DATA FOR REVIEW
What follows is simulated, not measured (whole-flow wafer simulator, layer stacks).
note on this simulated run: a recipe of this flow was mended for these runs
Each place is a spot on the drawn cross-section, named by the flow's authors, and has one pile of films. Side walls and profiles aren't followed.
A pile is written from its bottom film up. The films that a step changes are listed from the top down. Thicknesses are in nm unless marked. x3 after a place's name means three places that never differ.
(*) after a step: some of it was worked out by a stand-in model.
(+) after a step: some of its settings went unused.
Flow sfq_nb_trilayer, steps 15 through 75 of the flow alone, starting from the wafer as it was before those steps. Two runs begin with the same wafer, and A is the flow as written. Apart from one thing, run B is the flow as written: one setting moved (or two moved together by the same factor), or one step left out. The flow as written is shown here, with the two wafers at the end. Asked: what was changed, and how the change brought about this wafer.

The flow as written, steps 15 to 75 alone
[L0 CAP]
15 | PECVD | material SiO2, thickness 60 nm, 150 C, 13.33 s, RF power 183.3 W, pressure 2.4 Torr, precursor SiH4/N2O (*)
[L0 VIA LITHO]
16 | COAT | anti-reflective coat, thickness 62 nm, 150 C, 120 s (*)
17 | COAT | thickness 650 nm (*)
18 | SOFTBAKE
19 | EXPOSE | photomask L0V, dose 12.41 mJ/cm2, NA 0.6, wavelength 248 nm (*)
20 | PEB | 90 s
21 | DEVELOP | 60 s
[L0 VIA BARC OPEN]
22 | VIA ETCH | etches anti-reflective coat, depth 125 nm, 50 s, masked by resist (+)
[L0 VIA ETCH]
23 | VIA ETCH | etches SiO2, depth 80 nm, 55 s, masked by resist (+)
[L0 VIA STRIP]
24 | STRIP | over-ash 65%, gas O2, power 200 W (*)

REQUIRED ACTION
Begin with the top line of the material and go as far as the line with "(+) after a". Set down those lines exactly, both ends included, and nothing more.

EXERCISE OUTPUT
What follows is simulated, not measured (whole-flow wafer simulator, layer stacks).
note on this simulated run: a recipe of this flow was mended for these runs
Each place is a spot on the drawn cross-section, named by the flow's authors, and has one pile of films. Side walls and profiles aren't followed.
A pile is written from its bottom film up. The films that a step changes are listed from the top down. Thicknesses are in nm unless marked. x3 after a place's name means three places that never differ.
(*) after a step: some of it was worked out by a stand-in model.
(+) after a step: some of its settings went unused.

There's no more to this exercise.